WORK TASK ::
Entries follow. Set all of them down as they stand.

DATA SECTION ::

- - - - -

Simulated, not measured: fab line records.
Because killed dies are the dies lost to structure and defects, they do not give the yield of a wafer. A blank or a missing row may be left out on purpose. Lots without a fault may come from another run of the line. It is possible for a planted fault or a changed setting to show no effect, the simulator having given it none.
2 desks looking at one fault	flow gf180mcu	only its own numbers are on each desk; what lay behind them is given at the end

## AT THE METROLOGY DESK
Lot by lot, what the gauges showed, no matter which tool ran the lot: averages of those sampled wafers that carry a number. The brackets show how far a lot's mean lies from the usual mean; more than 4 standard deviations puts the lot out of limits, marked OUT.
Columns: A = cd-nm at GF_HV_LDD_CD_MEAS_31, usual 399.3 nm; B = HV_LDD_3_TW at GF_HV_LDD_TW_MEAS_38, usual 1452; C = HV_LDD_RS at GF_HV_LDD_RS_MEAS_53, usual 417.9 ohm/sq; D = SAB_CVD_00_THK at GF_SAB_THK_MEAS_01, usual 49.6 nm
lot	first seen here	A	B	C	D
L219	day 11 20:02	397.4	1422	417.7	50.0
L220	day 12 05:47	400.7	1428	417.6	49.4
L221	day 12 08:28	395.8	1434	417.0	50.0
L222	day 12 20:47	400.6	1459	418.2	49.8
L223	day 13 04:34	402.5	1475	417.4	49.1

- - - - -

REPLY ::
Simulated, not measured: fab line records.
Because killed dies are the dies lost to structure and defects, they do not give the yield of a wafer. A blank or a missing row may be left out on purpose. Lots without a fault may come from another run of the line. It is possible for a planted fault or a changed setting to show no effect, the simulator having given it none.
2 desks looking at one fault	flow gf180mcu	only its own numbers are on each desk; what lay behind them is given at the end

## AT THE METROLOGY DESK
Lot by lot, what the gauges showed, no matter which tool ran the lot: averages of those sampled wafers that carry a number. The brackets show how far a lot's mean lies from the usual mean; more than 4 standard deviations puts the lot out of limits, marked OUT.
Columns: A = cd-nm at GF_HV_LDD_CD_MEAS_31, usual 399.3 nm; B = HV_LDD_3_TW at GF_HV_LDD_TW_MEAS_38, usual 1452; C = HV_LDD_RS at GF_HV_LDD_RS_MEAS_53, usual 417.9 ohm/sq; D = SAB_CVD_00_THK at GF_SAB_THK_MEAS_01, usual 49.6 nm
lot	first seen here	A	B	C	D
L219	day 11 20:02	397.4	1422	417.7	50.0
L220	day 12 05:47	400.7	1428	417.6	49.4
L221	day 12 08:28	395.8	1434	417.0	50.0
L222	day 12 20:47	400.6	1459	418.2	49.8
L223	day 13 04:34	402.5	1475	417.4	49.1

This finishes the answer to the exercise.